● ● ●

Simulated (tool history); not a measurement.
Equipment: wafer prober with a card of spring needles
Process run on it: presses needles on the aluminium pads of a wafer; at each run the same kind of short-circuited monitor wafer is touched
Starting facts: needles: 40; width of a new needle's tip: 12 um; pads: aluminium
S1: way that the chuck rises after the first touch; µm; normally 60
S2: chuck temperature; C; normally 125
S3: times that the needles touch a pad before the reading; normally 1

● ● ●

## Required action
An exact reproduction of the material above is required.

## Expected answer
Simulated (tool history); not a measurement.
Equipment: wafer prober with a card of spring needles
Process run on it: presses needles on the aluminium pads of a wafer; at each run the same kind of short-circuited monitor wafer is touched
Starting facts: needles: 40; width of a new needle's tip: 12 um; pads: aluminium
S1: way that the chuck rises after the first touch; µm; normally 60
S2: chuck temperature; C; normally 125
S3: times that the needles touch a pad before the reading; normally 1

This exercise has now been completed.